Every line of the material is to be duplicated precisely.

» **Data section**
################
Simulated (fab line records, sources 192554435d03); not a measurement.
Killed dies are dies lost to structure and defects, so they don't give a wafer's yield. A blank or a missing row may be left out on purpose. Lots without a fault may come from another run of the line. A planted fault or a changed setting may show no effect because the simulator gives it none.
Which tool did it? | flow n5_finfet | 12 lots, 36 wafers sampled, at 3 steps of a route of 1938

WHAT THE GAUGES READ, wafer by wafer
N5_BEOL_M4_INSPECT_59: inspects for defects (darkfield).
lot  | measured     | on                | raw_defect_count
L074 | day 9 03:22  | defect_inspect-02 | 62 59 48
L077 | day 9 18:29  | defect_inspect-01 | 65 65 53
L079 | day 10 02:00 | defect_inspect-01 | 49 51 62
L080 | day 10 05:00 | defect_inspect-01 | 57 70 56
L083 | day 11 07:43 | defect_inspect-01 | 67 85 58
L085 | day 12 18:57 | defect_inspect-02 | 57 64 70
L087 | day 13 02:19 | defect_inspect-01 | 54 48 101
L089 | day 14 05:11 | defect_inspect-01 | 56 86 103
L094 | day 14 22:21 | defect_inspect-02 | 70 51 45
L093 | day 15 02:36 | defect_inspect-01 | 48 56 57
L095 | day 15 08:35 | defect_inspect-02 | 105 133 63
################

» **Reply**
Simulated (fab line records, sources 192554435d03); not a measurement.
Killed dies are dies lost to structure and defects, so they don't give a wafer's yield. A blank or a missing row may be left out on purpose. Lots without a fault may come from another run of the line. A planted fault or a changed setting may show no effect because the simulator gives it none.
Which tool did it? | flow n5_finfet | 12 lots, 36 wafers sampled, at 3 steps of a route of 1938

WHAT THE GAUGES READ, wafer by wafer
N5_BEOL_M4_INSPECT_59: inspects for defects (darkfield).
lot  | measured     | on                | raw_defect_count
L074 | day 9 03:22  | defect_inspect-02 | 62 59 48
L077 | day 9 18:29  | defect_inspect-01 | 65 65 53
L079 | day 10 02:00 | defect_inspect-01 | 49 51 62
L080 | day 10 05:00 | defect_inspect-01 | 57 70 56
L083 | day 11 07:43 | defect_inspect-01 | 67 85 58
L085 | day 12 18:57 | defect_inspect-02 | 57 64 70
L087 | day 13 02:19 | defect_inspect-01 | 54 48 101
L089 | day 14 05:11 | defect_inspect-01 | 56 86 103
L094 | day 14 22:21 | defect_inspect-02 | 70 51 45
L093 | day 15 02:36 | defect_inspect-01 | 48 56 57
L095 | day 15 08:35 | defect_inspect-02 | 105 133 63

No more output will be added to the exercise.